-- Data under study --
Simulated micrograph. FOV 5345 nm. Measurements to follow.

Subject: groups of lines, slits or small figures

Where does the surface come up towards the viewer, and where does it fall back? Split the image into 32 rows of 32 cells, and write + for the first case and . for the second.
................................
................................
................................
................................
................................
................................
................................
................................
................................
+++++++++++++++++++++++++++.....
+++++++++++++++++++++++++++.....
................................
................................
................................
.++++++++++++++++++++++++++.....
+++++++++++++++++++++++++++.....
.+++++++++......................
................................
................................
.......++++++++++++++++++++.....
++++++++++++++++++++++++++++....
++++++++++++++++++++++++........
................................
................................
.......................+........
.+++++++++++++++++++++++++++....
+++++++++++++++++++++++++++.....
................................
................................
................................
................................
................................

-- Brief --
What's wanted is each line above, transcribed with nothing altered.

-- Response box --
Simulated micrograph. FOV 5345 nm. Measurements to follow.

Subject: groups of lines, slits or small figures

Where does the surface come up towards the viewer, and where does it fall back? Split the image into 32 rows of 32 cells, and write + for the first case and . for the second.
................................
................................
................................
................................
................................
................................
................................
................................
................................
+++++++++++++++++++++++++++.....
+++++++++++++++++++++++++++.....
................................
................................
................................
.++++++++++++++++++++++++++.....
+++++++++++++++++++++++++++.....
.+++++++++......................
................................
................................
.......++++++++++++++++++++.....
++++++++++++++++++++++++++++....
++++++++++++++++++++++++........
................................
................................
.......................+........
.+++++++++++++++++++++++++++....
+++++++++++++++++++++++++++.....
................................
................................
................................
................................
................................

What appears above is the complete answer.